+++

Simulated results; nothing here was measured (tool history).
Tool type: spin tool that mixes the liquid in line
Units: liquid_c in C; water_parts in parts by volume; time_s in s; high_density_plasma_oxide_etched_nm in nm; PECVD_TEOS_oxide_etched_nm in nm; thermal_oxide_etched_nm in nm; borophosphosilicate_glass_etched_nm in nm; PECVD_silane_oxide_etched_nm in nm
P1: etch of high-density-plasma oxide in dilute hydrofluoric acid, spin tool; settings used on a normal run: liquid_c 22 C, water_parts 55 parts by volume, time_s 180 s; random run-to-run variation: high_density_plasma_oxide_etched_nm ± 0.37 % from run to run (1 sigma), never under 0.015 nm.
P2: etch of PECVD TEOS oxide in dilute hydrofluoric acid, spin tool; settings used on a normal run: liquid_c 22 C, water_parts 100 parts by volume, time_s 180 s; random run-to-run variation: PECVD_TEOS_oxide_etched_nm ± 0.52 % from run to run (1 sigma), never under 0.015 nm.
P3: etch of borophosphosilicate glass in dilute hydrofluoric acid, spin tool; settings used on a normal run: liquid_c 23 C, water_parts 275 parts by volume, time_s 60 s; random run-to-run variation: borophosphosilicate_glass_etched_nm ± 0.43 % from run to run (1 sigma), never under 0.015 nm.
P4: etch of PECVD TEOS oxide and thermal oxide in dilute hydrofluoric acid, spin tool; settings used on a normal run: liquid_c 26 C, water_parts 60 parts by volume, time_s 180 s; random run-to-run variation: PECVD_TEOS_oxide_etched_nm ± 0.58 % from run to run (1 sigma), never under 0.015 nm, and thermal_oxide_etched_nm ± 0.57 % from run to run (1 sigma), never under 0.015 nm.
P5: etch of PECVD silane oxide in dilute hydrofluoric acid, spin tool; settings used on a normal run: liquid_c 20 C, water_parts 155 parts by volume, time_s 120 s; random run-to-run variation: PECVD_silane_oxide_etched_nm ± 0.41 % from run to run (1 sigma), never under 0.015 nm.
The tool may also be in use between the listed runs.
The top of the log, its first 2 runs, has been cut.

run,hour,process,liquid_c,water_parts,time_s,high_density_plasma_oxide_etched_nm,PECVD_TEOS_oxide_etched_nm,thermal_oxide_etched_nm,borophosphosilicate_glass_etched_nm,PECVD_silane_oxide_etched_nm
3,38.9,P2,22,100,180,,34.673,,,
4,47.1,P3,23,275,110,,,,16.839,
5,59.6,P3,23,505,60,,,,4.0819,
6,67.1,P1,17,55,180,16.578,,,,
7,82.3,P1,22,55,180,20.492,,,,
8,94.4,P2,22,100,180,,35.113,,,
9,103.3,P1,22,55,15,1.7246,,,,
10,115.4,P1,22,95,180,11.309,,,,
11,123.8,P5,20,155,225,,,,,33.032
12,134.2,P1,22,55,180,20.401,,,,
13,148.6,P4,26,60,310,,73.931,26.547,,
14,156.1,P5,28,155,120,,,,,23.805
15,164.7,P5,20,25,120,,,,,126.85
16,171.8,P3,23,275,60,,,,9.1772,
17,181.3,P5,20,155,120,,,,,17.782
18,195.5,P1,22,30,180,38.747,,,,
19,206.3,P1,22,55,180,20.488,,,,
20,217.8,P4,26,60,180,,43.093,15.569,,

+++

Work task ▸ Working from the data above, extract solely the lines from the one containing "P2: etch of" through the one containing "The top of the", exactly as they appear, both included.

Response area ▸
P2: etch of PECVD TEOS oxide in dilute hydrofluoric acid, spin tool; settings used on a normal run: liquid_c 22 C, water_parts 100 parts by volume, time_s 180 s; random run-to-run variation: PECVD_TEOS_oxide_etched_nm ± 0.52 % from run to run (1 sigma), never under 0.015 nm.
P3: etch of borophosphosilicate glass in dilute hydrofluoric acid, spin tool; settings used on a normal run: liquid_c 23 C, water_parts 275 parts by volume, time_s 60 s; random run-to-run variation: borophosphosilicate_glass_etched_nm ± 0.43 % from run to run (1 sigma), never under 0.015 nm.
P4: etch of PECVD TEOS oxide and thermal oxide in dilute hydrofluoric acid, spin tool; settings used on a normal run: liquid_c 26 C, water_parts 60 parts by volume, time_s 180 s; random run-to-run variation: PECVD_TEOS_oxide_etched_nm ± 0.58 % from run to run (1 sigma), never under 0.015 nm, and thermal_oxide_etched_nm ± 0.57 % from run to run (1 sigma), never under 0.015 nm.
P5: etch of PECVD silane oxide in dilute hydrofluoric acid, spin tool; settings used on a normal run: liquid_c 20 C, water_parts 155 parts by volume, time_s 120 s; random run-to-run variation: PECVD_silane_oxide_etched_nm ± 0.41 % from run to run (1 sigma), never under 0.015 nm.
The tool may also be in use between the listed runs.
The top of the log, its first 2 runs, has been cut.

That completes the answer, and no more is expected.